════════════════════
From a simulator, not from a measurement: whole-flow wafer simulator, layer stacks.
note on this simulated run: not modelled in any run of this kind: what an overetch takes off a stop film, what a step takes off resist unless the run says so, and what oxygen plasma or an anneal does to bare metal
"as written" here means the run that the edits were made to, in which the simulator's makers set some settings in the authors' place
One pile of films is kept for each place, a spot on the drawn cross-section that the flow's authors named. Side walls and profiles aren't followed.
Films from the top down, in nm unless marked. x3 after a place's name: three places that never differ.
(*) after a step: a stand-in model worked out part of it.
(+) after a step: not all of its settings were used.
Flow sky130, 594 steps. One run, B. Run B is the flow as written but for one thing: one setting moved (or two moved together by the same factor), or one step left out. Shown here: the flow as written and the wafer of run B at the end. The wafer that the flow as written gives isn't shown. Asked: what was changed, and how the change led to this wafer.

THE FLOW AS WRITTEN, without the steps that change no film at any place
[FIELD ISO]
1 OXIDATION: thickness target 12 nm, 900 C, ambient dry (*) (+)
════════════════════

● **Assignment**
Could you retype all of the records above exactly as they appear?

● **Result**
From a simulator, not from a measurement: whole-flow wafer simulator, layer stacks.
note on this simulated run: not modelled in any run of this kind: what an overetch takes off a stop film, what a step takes off resist unless the run says so, and what oxygen plasma or an anneal does to bare metal
"as written" here means the run that the edits were made to, in which the simulator's makers set some settings in the authors' place
One pile of films is kept for each place, a spot on the drawn cross-section that the flow's authors named. Side walls and profiles aren't followed.
Films from the top down, in nm unless marked. x3 after a place's name: three places that never differ.
(*) after a step: a stand-in model worked out part of it.
(+) after a step: not all of its settings were used.
Flow sky130, 594 steps. One run, B. Run B is the flow as written but for one thing: one setting moved (or two moved together by the same factor), or one step left out. Shown here: the flow as written and the wafer of run B at the end. The wafer that the flow as written gives isn't shown. Asked: what was changed, and how the change led to this wafer.

THE FLOW AS WRITTEN, without the steps that change no film at any place
[FIELD ISO]
1 OXIDATION: thickness target 12 nm, 900 C, ambient dry (*) (+)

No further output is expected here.